========================================

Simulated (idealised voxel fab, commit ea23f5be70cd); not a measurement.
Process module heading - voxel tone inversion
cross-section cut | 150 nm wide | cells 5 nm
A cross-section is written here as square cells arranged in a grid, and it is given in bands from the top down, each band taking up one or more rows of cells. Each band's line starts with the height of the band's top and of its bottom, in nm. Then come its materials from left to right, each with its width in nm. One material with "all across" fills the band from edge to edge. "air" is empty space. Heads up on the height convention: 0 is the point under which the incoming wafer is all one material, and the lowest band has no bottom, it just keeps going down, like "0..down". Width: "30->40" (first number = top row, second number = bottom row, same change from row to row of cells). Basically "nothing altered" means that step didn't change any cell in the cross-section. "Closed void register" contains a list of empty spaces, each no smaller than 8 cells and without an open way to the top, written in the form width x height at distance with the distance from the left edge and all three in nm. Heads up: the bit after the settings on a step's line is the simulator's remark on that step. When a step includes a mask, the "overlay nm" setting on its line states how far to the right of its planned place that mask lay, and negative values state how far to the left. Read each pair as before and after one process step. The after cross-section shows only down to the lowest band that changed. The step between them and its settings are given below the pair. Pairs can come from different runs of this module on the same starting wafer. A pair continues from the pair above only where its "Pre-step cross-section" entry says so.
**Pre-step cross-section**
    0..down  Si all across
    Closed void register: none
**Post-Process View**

========================================

The full set of records should be duplicated exactly.

Simulated (idealised voxel fab, commit ea23f5be70cd); not a measurement.
Process module heading - voxel tone inversion
cross-section cut | 150 nm wide | cells 5 nm
A cross-section is written here as square cells arranged in a grid, and it is given in bands from the top down, each band taking up one or more rows of cells. Each band's line starts with the height of the band's top and of its bottom, in nm. Then come its materials from left to right, each with its width in nm. One material with "all across" fills the band from edge to edge. "air" is empty space. Heads up on the height convention: 0 is the point under which the incoming wafer is all one material, and the lowest band has no bottom, it just keeps going down, like "0..down". Width: "30->40" (first number = top row, second number = bottom row, same change from row to row of cells). Basically "nothing altered" means that step didn't change any cell in the cross-section. "Closed void register" contains a list of empty spaces, each no smaller than 8 cells and without an open way to the top, written in the form width x height at distance with the distance from the left edge and all three in nm. Heads up: the bit after the settings on a step's line is the simulator's remark on that step. When a step includes a mask, the "overlay nm" setting on its line states how far to the right of its planned place that mask lay, and negative values state how far to the left. Read each pair as before and after one process step. The after cross-section shows only down to the lowest band that changed. The step between them and its settings are given below the pair. Pairs can come from different runs of this module on the same starting wafer. A pair continues from the pair above only where its "Pre-step cross-section" entry says so.
**Pre-step cross-section**
    0..down  Si all across
    Closed void register: none
**Post-Process View**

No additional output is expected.